Exercise:
Using the listing below, print exactly everything from the line with "closed voids: empty" down to the line with "overlay nm 0", both included, and nothing more.

··· Data extracts

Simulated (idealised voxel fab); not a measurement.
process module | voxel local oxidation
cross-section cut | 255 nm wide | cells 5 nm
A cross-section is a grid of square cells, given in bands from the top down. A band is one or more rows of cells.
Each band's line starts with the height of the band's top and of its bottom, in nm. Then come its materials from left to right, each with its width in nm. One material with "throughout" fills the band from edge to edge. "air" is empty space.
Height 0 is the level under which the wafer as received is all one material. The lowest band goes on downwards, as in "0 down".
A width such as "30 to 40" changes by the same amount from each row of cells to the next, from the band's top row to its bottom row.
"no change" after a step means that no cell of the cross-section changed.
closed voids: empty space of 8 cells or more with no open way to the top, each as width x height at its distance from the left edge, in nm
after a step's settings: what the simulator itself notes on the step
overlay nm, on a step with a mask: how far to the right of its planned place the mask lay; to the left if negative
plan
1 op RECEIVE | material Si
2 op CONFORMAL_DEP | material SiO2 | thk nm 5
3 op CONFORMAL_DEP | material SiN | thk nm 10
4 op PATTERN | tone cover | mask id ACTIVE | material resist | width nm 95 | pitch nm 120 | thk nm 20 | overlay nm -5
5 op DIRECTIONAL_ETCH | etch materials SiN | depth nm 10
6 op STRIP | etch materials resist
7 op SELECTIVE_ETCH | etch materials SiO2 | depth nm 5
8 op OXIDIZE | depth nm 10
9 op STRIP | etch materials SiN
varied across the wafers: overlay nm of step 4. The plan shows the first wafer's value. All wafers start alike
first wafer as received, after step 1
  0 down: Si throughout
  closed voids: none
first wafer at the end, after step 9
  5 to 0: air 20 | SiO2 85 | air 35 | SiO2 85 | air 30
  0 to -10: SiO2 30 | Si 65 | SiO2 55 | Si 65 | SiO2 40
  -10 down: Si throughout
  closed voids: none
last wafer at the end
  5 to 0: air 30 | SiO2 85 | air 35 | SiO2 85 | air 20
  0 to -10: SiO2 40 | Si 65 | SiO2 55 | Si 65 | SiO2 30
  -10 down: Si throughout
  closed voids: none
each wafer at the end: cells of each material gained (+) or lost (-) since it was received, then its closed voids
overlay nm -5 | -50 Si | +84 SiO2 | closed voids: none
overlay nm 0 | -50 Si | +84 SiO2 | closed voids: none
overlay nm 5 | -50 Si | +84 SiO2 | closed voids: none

······

Task output:
closed voids: empty space of 8 cells or more with no open way to the top, each as width x height at its distance from the left edge, in nm
after a step's settings: what the simulator itself notes on the step
overlay nm, on a step with a mask: how far to the right of its planned place the mask lay; to the left if negative
plan
1 op RECEIVE | material Si
2 op CONFORMAL_DEP | material SiO2 | thk nm 5
3 op CONFORMAL_DEP | material SiN | thk nm 10
4 op PATTERN | tone cover | mask id ACTIVE | material resist | width nm 95 | pitch nm 120 | thk nm 20 | overlay nm -5
5 op DIRECTIONAL_ETCH | etch materials SiN | depth nm 10
6 op STRIP | etch materials resist
7 op SELECTIVE_ETCH | etch materials SiO2 | depth nm 5
8 op OXIDIZE | depth nm 10
9 op STRIP | etch materials SiN
varied across the wafers: overlay nm of step 4. The plan shows the first wafer's value. All wafers start alike
first wafer as received, after step 1
  0 down: Si throughout
  closed voids: none
first wafer at the end, after step 9
  5 to 0: air 20 | SiO2 85 | air 35 | SiO2 85 | air 30
  0 to -10: SiO2 30 | Si 65 | SiO2 55 | Si 65 | SiO2 40
  -10 down: Si throughout
  closed voids: none
last wafer at the end
  5 to 0: air 30 | SiO2 85 | air 35 | SiO2 85 | air 20
  0 to -10: SiO2 40 | Si 65 | SiO2 55 | Si 65 | SiO2 30
  -10 down: Si throughout
  closed voids: none
each wafer at the end: cells of each material gained (+) or lost (-) since it was received, then its closed voids
overlay nm -5 | -50 Si | +84 SiO2 | closed voids: none
overlay nm 0 | -50 Si | +84 SiO2 | closed voids: none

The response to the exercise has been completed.